* * * *
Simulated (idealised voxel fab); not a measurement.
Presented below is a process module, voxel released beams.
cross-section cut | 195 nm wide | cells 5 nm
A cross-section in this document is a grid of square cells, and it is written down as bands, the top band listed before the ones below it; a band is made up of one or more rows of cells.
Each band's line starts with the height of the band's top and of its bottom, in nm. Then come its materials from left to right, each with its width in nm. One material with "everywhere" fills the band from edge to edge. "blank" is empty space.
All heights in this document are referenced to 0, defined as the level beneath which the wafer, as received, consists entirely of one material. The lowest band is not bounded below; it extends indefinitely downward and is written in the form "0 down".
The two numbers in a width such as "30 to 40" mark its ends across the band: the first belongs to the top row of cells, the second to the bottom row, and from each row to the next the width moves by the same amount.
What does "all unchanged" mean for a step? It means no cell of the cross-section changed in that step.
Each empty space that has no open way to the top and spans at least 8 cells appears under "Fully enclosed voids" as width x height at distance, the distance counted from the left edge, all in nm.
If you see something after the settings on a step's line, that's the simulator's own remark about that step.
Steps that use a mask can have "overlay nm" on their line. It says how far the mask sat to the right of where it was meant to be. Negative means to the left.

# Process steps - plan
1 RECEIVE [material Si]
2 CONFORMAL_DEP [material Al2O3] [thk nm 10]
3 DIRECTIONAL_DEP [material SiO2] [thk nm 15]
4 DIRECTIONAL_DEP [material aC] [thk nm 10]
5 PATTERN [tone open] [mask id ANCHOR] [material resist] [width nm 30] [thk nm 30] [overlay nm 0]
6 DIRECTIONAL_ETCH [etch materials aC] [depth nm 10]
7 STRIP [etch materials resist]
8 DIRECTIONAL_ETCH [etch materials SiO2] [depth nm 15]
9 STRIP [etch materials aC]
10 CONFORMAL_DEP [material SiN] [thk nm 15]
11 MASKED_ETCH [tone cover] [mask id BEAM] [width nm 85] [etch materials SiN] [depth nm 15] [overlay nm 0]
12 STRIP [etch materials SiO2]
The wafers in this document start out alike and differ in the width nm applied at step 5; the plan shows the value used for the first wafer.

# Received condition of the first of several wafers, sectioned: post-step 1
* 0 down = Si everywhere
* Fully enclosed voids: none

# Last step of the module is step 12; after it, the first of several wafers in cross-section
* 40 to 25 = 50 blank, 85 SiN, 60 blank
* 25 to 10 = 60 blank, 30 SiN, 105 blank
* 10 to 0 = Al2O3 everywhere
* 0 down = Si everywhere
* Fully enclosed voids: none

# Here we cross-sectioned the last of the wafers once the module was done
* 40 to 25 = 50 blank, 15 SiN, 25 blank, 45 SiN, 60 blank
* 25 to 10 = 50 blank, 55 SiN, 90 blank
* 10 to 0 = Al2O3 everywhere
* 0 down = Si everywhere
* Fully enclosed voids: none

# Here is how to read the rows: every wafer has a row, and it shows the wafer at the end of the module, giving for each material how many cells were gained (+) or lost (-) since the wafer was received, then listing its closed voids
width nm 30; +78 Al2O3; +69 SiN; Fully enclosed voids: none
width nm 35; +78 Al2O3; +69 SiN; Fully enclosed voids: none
* * * *

* WORK INSTRUCTION: What you give back must be the stretch above, starting at the line with "SiN, 105 blank" and ending at the line with "width nm 30;", copied exactly.

* SOLUTION:
* 25 to 10 = 60 blank, 30 SiN, 105 blank
* 10 to 0 = Al2O3 everywhere
* 0 down = Si everywhere
* Fully enclosed voids: none

# Here we cross-sectioned the last of the wafers once the module was done
* 40 to 25 = 50 blank, 15 SiN, 25 blank, 45 SiN, 60 blank
* 25 to 10 = 50 blank, 55 SiN, 90 blank
* 10 to 0 = Al2O3 everywhere
* 0 down = Si everywhere
* Fully enclosed voids: none

# Here is how to read the rows: every wafer has a row, and it shows the wafer at the end of the module, giving for each material how many cells were gained (+) or lost (-) since the wafer was received, then listing its closed voids
width nm 30; +78 Al2O3; +69 SiN; Fully enclosed voids: none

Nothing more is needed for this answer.